***** Dataset excerpts *****

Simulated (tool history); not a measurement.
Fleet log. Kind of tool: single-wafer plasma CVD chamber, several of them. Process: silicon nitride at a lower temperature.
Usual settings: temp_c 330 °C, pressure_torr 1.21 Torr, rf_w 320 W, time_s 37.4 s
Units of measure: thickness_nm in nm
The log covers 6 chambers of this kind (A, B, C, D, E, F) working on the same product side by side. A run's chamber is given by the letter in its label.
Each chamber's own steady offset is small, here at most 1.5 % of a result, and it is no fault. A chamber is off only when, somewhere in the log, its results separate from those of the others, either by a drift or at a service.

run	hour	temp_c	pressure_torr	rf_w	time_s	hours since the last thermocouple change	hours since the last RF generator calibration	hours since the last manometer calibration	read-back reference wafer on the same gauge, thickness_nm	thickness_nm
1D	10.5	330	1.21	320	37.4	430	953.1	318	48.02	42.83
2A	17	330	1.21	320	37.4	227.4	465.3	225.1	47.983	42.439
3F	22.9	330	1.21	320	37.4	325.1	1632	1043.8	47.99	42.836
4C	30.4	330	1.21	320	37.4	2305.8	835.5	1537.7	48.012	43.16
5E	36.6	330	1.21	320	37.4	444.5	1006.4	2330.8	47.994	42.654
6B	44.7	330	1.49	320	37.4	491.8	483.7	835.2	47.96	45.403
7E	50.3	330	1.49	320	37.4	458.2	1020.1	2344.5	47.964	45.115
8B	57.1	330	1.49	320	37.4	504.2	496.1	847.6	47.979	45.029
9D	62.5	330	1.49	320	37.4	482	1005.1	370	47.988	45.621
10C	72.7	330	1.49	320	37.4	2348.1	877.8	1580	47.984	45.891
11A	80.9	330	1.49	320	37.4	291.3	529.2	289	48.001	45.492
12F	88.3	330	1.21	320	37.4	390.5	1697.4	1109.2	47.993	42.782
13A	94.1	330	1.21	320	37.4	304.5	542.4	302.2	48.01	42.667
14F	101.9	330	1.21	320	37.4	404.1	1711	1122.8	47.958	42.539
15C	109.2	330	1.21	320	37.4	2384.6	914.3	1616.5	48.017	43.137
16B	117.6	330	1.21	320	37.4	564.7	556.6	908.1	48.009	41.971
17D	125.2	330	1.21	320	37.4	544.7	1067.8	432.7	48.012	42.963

*****

Activity:
Only the lines from the first line of the material above through the line that contains "Units of measure: thickness_nm in nm" should be quoted, each one exactly.

Answer section:
Simulated (tool history); not a measurement.
Fleet log. Kind of tool: single-wafer plasma CVD chamber, several of them. Process: silicon nitride at a lower temperature.
Usual settings: temp_c 330 °C, pressure_torr 1.21 Torr, rf_w 320 W, time_s 37.4 s
Units of measure: thickness_nm in nm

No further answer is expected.